• [RAW DATA]:
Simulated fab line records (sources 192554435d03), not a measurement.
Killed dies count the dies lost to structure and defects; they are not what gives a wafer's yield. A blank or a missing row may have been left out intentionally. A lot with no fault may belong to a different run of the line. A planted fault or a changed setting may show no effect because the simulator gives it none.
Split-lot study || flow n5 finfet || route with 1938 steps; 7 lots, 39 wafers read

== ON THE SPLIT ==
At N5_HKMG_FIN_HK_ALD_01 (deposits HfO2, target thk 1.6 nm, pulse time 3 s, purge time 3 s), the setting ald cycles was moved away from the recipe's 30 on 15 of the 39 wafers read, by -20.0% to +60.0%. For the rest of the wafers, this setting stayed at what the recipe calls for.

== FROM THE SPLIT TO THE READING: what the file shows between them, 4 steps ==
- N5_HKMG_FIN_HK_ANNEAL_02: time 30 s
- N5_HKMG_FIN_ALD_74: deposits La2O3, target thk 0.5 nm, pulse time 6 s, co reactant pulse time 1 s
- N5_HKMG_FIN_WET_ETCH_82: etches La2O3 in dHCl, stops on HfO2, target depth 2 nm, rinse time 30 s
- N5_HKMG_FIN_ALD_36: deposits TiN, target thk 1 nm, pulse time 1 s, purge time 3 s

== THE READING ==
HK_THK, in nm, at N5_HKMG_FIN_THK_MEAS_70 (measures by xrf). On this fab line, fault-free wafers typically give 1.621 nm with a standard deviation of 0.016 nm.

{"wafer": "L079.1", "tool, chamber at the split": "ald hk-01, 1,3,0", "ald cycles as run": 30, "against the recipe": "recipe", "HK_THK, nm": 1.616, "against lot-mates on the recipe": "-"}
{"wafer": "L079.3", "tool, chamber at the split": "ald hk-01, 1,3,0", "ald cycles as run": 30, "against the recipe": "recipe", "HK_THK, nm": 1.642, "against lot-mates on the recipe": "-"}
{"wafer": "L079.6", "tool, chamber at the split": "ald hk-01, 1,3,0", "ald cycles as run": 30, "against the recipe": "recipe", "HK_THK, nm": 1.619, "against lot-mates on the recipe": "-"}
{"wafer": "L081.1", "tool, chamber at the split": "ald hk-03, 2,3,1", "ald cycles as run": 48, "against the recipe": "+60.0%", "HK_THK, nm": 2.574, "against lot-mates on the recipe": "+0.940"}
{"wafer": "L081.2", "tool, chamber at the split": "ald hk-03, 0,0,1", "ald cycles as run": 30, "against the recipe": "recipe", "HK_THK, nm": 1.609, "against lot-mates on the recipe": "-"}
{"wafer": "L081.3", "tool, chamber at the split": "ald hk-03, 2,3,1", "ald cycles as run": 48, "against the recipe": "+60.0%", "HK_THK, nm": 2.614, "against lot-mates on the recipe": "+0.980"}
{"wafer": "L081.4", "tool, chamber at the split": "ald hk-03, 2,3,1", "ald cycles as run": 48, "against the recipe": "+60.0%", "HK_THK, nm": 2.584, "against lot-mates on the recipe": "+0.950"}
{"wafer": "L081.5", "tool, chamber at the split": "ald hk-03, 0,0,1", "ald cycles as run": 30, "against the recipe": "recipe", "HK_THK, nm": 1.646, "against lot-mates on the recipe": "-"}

• [EXERCISE]: Extract, please, the lines from the start of the entries above through the one with "Killed dies count", both included, reproducing each exactly and adding nothing.

• [TASK SOLUTION]:
Simulated fab line records (sources 192554435d03), not a measurement.
Killed dies count the dies lost to structure and defects; they are not what gives a wafer's yield. A blank or a missing row may have been left out intentionally. A lot with no fault may belong to a different run of the line. A planted fault or a changed setting may show no effect because the simulator gives it none.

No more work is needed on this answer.